________________________________________
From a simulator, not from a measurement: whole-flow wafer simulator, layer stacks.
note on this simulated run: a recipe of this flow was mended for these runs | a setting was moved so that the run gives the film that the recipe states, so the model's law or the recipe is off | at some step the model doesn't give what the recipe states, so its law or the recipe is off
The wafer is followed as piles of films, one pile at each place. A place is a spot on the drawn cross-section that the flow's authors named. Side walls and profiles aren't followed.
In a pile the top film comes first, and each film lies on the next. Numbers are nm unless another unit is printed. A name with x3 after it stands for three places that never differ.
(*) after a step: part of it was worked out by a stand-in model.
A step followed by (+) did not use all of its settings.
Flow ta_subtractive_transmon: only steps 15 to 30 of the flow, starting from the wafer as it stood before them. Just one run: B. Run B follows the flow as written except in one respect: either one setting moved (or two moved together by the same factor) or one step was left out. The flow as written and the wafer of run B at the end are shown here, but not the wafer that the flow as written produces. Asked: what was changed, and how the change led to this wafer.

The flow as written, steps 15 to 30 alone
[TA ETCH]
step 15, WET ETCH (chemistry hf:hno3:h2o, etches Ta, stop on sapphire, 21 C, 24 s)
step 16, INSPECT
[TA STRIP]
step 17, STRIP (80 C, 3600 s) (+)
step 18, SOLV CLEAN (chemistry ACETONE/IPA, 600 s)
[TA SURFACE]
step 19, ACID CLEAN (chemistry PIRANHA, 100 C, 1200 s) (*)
________________________________________

§ Brief
Return, line for line and unchanged, the data from its first line through the line containing "note on this".

§ Your response
From a simulator, not from a measurement: whole-flow wafer simulator, layer stacks.
note on this simulated run: a recipe of this flow was mended for these runs | a setting was moved so that the run gives the film that the recipe states, so the model's law or the recipe is off | at some step the model doesn't give what the recipe states, so its law or the recipe is off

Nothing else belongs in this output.